DATA FOR ANALYSIS:
= = =
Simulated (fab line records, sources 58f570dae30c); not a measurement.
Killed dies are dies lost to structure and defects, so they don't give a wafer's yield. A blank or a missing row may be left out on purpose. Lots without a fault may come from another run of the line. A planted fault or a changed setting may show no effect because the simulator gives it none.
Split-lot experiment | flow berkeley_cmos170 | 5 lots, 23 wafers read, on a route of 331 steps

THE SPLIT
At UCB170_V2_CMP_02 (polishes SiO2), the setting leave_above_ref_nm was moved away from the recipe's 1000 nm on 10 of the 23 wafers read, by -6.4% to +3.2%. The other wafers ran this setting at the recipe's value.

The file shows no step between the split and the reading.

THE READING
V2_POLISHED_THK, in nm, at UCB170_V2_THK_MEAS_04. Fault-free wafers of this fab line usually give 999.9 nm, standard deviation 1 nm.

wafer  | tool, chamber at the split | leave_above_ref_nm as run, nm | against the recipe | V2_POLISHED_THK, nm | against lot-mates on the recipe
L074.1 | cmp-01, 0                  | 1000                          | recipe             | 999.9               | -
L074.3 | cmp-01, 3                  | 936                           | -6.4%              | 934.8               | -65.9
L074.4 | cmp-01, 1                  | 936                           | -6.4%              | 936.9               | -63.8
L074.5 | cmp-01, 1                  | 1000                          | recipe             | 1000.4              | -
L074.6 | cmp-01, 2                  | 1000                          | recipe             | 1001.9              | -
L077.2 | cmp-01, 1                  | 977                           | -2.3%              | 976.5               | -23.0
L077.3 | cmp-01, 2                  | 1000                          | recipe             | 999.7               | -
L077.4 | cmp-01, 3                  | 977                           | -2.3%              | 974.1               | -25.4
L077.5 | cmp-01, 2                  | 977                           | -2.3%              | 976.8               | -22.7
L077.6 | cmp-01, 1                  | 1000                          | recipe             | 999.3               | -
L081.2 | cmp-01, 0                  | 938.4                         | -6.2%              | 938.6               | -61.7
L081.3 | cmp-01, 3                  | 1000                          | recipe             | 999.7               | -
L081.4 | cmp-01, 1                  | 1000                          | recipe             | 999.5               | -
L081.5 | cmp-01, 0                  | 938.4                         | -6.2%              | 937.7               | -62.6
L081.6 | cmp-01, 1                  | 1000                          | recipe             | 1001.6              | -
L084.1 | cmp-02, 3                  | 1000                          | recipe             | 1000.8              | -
= = =

BRIEF: Set down verbatim only the lines between the start of the data above and the line with "V2_POLISHED_THK, in nm, at", both boundaries included.

SOLUTION:
Simulated (fab line records, sources 58f570dae30c); not a measurement.
Killed dies are dies lost to structure and defects, so they don't give a wafer's yield. A blank or a missing row may be left out on purpose. Lots without a fault may come from another run of the line. A planted fault or a changed setting may show no effect because the simulator gives it none.
Split-lot experiment | flow berkeley_cmos170 | 5 lots, 23 wafers read, on a route of 331 steps

THE SPLIT
At UCB170_V2_CMP_02 (polishes SiO2), the setting leave_above_ref_nm was moved away from the recipe's 1000 nm on 10 of the 23 wafers read, by -6.4% to +3.2%. The other wafers ran this setting at the recipe's value.

The file shows no step between the split and the reading.

THE READING
V2_POLISHED_THK, in nm, at UCB170_V2_THK_MEAS_04. Fault-free wafers of this fab line usually give 999.9 nm, standard deviation 1 nm.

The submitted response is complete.